• Required action:
Set the data down again, exactly as it appears below.

• Extracted material:
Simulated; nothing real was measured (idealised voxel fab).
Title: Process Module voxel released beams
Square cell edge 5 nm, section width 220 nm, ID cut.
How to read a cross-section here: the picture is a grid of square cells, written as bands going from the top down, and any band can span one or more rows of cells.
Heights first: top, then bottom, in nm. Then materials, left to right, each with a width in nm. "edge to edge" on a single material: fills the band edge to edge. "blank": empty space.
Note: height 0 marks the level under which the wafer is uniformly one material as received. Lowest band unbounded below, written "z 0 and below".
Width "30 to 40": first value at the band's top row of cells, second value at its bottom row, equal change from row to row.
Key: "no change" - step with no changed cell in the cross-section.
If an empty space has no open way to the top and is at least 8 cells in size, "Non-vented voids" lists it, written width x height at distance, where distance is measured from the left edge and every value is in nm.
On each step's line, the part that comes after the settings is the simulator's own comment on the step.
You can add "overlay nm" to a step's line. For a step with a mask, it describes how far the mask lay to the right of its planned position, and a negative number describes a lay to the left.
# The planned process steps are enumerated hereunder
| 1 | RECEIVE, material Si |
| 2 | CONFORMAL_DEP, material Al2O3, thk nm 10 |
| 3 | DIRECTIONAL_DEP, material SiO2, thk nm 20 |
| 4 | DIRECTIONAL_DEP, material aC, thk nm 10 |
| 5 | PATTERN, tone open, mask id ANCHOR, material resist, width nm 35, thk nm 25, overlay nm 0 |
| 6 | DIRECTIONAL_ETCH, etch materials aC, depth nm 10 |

• Exercise response:
Simulated; nothing real was measured (idealised voxel fab).
Title: Process Module voxel released beams
Square cell edge 5 nm, section width 220 nm, ID cut.
How to read a cross-section here: the picture is a grid of square cells, written as bands going from the top down, and any band can span one or more rows of cells.
Heights first: top, then bottom, in nm. Then materials, left to right, each with a width in nm. "edge to edge" on a single material: fills the band edge to edge. "blank": empty space.
Note: height 0 marks the level under which the wafer is uniformly one material as received. Lowest band unbounded below, written "z 0 and below".
Width "30 to 40": first value at the band's top row of cells, second value at its bottom row, equal change from row to row.
Key: "no change" - step with no changed cell in the cross-section.
If an empty space has no open way to the top and is at least 8 cells in size, "Non-vented voids" lists it, written width x height at distance, where distance is measured from the left edge and every value is in nm.
On each step's line, the part that comes after the settings is the simulator's own comment on the step.
You can add "overlay nm" to a step's line. For a step with a mask, it describes how far the mask lay to the right of its planned position, and a negative number describes a lay to the left.
# The planned process steps are enumerated hereunder
| 1 | RECEIVE, material Si |
| 2 | CONFORMAL_DEP, material Al2O3, thk nm 10 |
| 3 | DIRECTIONAL_DEP, material SiO2, thk nm 20 |
| 4 | DIRECTIONAL_DEP, material aC, thk nm 10 |
| 5 | PATTERN, tone open, mask id ANCHOR, material resist, width nm 35, thk nm 25, overlay nm 0 |
| 6 | DIRECTIONAL_ETCH, etch materials aC, depth nm 10 |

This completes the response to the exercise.